··· Entries shown ···

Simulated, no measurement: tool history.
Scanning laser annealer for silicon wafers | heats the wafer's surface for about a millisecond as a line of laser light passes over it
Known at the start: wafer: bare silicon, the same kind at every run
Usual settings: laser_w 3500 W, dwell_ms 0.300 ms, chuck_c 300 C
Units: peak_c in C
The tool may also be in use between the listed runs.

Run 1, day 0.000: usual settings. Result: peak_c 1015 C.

···

Exercise
Could I ask you to return the records exactly and in full?

Task solution
Simulated, no measurement: tool history.
Scanning laser annealer for silicon wafers | heats the wafer's surface for about a millisecond as a line of laser light passes over it
Known at the start: wafer: bare silicon, the same kind at every run
Usual settings: laser_w 3500 W, dwell_ms 0.300 ms, chuck_c 300 C
Units: peak_c in C
The tool may also be in use between the listed runs.

Run 1, day 0.000: usual settings. Result: peak_c 1015 C.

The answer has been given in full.